Exercise - Reproduce exactly the opening lines of the listing, stopping after the line that contains "19 op STRIP | etch materials aC" and including it.

Provided material -
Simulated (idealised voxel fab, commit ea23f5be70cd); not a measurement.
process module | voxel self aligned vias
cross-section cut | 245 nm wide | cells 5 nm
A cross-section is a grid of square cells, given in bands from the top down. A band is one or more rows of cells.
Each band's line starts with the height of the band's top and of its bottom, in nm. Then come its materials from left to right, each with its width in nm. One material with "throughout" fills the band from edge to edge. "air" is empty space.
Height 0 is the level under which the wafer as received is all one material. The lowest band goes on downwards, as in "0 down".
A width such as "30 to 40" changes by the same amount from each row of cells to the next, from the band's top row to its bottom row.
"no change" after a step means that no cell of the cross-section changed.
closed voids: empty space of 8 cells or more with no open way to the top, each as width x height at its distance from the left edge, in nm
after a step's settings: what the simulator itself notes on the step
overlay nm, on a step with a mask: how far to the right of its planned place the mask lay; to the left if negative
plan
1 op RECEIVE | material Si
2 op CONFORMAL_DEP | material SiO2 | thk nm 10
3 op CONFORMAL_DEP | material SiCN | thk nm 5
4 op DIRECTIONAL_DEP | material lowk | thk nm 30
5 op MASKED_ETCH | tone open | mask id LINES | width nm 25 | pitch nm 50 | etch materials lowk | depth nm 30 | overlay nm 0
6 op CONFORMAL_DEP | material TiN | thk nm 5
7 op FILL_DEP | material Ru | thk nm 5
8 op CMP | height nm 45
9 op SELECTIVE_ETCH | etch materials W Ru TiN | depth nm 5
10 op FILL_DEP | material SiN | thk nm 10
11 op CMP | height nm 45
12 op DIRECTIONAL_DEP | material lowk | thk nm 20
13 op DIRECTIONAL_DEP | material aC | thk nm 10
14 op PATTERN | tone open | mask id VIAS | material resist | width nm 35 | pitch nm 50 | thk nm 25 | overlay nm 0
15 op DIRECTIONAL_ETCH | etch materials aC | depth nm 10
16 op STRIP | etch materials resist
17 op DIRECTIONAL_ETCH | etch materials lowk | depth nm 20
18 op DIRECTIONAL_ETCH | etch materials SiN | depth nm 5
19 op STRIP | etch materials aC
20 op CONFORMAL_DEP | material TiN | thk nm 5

Your response -
Simulated (idealised voxel fab, commit ea23f5be70cd); not a measurement.
process module | voxel self aligned vias
cross-section cut | 245 nm wide | cells 5 nm
A cross-section is a grid of square cells, given in bands from the top down. A band is one or more rows of cells.
Each band's line starts with the height of the band's top and of its bottom, in nm. Then come its materials from left to right, each with its width in nm. One material with "throughout" fills the band from edge to edge. "air" is empty space.
Height 0 is the level under which the wafer as received is all one material. The lowest band goes on downwards, as in "0 down".
A width such as "30 to 40" changes by the same amount from each row of cells to the next, from the band's top row to its bottom row.
"no change" after a step means that no cell of the cross-section changed.
closed voids: empty space of 8 cells or more with no open way to the top, each as width x height at its distance from the left edge, in nm
after a step's settings: what the simulator itself notes on the step
overlay nm, on a step with a mask: how far to the right of its planned place the mask lay; to the left if negative
plan
1 op RECEIVE | material Si
2 op CONFORMAL_DEP | material SiO2 | thk nm 10
3 op CONFORMAL_DEP | material SiCN | thk nm 5
4 op DIRECTIONAL_DEP | material lowk | thk nm 30
5 op MASKED_ETCH | tone open | mask id LINES | width nm 25 | pitch nm 50 | etch materials lowk | depth nm 30 | overlay nm 0
6 op CONFORMAL_DEP | material TiN | thk nm 5
7 op FILL_DEP | material Ru | thk nm 5
8 op CMP | height nm 45
9 op SELECTIVE_ETCH | etch materials W Ru TiN | depth nm 5
10 op FILL_DEP | material SiN | thk nm 10
11 op CMP | height nm 45
12 op DIRECTIONAL_DEP | material lowk | thk nm 20
13 op DIRECTIONAL_DEP | material aC | thk nm 10
14 op PATTERN | tone open | mask id VIAS | material resist | width nm 35 | pitch nm 50 | thk nm 25 | overlay nm 0
15 op DIRECTIONAL_ETCH | etch materials aC | depth nm 10
16 op STRIP | etch materials resist
17 op DIRECTIONAL_ETCH | etch materials lowk | depth nm 20
18 op DIRECTIONAL_ETCH | etch materials SiN | depth nm 5
19 op STRIP | etch materials aC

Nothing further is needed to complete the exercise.